**WORK ITEM**
Look through the listing below and write out exactly the lines from the line with "20, overlay nm 0 |" to the line with "30, overlay nm 0 |", both included, and no others.

Segment Open

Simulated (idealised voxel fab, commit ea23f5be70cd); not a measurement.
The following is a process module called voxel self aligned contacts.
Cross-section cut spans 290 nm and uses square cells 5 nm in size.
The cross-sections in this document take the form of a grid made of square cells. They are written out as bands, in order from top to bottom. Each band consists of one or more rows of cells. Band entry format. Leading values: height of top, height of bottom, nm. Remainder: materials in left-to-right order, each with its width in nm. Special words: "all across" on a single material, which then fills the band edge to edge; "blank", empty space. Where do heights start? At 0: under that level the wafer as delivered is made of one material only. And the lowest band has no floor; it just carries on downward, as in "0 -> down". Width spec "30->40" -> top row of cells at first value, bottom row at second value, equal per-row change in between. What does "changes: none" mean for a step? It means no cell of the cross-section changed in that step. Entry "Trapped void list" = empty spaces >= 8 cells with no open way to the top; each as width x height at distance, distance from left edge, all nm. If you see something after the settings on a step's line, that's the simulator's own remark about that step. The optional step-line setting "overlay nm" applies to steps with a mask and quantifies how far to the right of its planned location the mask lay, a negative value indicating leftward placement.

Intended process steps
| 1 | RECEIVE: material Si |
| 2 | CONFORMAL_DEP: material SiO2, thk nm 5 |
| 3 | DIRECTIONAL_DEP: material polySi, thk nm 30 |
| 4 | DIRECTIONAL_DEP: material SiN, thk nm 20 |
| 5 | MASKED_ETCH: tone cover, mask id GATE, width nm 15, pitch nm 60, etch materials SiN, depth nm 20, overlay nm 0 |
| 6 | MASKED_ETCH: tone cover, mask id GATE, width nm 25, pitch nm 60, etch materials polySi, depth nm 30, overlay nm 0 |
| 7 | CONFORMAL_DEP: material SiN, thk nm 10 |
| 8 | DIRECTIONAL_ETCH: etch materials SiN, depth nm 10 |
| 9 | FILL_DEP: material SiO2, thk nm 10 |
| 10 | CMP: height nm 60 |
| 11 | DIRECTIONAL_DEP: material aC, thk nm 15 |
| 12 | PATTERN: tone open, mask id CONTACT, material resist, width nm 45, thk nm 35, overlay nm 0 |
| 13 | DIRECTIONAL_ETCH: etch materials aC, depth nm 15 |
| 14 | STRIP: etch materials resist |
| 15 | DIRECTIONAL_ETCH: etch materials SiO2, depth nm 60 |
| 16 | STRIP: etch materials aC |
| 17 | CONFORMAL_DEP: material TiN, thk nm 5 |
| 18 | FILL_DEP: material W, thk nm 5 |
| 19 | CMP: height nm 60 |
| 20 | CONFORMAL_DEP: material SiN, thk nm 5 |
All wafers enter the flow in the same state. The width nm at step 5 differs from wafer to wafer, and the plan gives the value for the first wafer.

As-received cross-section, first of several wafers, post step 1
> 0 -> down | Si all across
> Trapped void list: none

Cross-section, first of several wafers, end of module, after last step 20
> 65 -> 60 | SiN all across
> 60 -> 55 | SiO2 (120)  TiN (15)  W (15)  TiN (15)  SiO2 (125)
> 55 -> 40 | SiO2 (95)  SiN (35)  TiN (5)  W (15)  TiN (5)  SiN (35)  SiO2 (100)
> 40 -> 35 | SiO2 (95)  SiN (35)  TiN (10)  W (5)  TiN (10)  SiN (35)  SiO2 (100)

Segment Closed

**YOUR RESPONSE**
| 5 | MASKED_ETCH: tone cover, mask id GATE, width nm 15, pitch nm 60, etch materials SiN, depth nm 20, overlay nm 0 |
| 6 | MASKED_ETCH: tone cover, mask id GATE, width nm 25, pitch nm 60, etch materials polySi, depth nm 30, overlay nm 0 |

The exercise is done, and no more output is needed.